* Data records
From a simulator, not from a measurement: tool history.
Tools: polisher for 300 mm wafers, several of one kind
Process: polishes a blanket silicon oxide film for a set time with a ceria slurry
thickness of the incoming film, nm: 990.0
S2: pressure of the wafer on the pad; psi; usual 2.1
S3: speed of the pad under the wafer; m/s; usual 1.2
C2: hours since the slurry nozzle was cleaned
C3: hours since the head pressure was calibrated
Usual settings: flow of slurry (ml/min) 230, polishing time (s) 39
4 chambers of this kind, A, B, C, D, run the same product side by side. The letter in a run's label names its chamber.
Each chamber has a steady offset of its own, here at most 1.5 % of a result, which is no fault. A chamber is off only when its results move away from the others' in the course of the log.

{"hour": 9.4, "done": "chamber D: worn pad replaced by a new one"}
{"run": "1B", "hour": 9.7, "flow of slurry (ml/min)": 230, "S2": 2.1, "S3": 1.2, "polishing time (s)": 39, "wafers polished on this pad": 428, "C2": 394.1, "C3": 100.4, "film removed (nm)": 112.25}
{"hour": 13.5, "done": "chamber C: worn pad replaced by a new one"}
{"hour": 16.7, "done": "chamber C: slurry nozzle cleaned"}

* Work instruction
Transcribe the records above from the line holding "Usual settings: flow" down to the line holding "4 chambers of", inclusive, without adding anything.

* Written solution
Usual settings: flow of slurry (ml/min) 230, polishing time (s) 39
4 chambers of this kind, A, B, C, D, run the same product side by side. The letter in a run's label names its chamber.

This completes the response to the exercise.